[Opening DATA PROVIDED section]
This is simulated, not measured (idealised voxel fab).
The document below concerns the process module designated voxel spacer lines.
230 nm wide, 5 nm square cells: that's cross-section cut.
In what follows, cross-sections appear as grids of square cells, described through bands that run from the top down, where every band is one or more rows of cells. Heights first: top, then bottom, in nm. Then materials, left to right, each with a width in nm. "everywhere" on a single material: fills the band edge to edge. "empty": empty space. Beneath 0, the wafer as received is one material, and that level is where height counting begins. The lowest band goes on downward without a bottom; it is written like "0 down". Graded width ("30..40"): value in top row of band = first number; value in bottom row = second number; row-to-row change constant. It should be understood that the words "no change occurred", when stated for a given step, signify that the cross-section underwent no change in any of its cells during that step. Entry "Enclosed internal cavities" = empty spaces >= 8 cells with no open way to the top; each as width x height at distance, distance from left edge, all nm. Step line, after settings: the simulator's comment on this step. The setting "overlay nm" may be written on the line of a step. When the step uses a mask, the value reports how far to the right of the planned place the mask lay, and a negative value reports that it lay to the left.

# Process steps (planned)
[Closing DATA PROVIDED section]

:: ASSIGNMENT ::
Please print the records above exactly, leaving nothing out.

:: WRITTEN SOLUTION ::
This is simulated, not measured (idealised voxel fab).
The document below concerns the process module designated voxel spacer lines.
230 nm wide, 5 nm square cells: that's cross-section cut.
In what follows, cross-sections appear as grids of square cells, described through bands that run from the top down, where every band is one or more rows of cells. Heights first: top, then bottom, in nm. Then materials, left to right, each with a width in nm. "everywhere" on a single material: fills the band edge to edge. "empty": empty space. Beneath 0, the wafer as received is one material, and that level is where height counting begins. The lowest band goes on downward without a bottom; it is written like "0 down". Graded width ("30..40"): value in top row of band = first number; value in bottom row = second number; row-to-row change constant. It should be understood that the words "no change occurred", when stated for a given step, signify that the cross-section underwent no change in any of its cells during that step. Entry "Enclosed internal cavities" = empty spaces >= 8 cells with no open way to the top; each as width x height at distance, distance from left edge, all nm. Step line, after settings: the simulator's comment on this step. The setting "overlay nm" may be written on the line of a step. When the step uses a mask, the value reports how far to the right of the planned place the mask lay, and a negative value reports that it lay to the left.

# Process steps (planned)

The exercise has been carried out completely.